[Work task] Only those lines in the data below from the line containing "R1: film removed, the" through the line containing "27 | 2036.5 |", both included, should be restated word for word.

[Extracted information]
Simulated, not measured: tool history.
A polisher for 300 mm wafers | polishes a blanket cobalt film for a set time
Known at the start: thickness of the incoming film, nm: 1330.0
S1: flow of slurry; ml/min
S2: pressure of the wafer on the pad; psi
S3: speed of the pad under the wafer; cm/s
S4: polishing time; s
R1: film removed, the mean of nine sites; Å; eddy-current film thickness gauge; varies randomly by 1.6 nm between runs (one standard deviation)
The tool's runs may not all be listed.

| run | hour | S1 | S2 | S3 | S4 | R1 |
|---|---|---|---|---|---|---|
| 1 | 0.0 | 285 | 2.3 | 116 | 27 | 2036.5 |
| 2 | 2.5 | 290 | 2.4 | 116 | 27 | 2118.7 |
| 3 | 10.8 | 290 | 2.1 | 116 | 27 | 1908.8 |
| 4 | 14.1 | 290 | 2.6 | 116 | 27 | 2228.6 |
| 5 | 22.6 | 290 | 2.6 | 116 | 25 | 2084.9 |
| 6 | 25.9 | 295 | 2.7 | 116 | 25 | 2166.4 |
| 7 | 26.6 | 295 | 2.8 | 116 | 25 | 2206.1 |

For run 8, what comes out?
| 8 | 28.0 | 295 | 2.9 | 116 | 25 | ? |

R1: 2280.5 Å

[Task solution]
R1: film removed, the mean of nine sites; Å; eddy-current film thickness gauge; varies randomly by 1.6 nm between runs (one standard deviation)
The tool's runs may not all be listed.

| run | hour | S1 | S2 | S3 | S4 | R1 |
|---|---|---|---|---|---|---|
| 1 | 0.0 | 285 | 2.3 | 116 | 27 | 2036.5 |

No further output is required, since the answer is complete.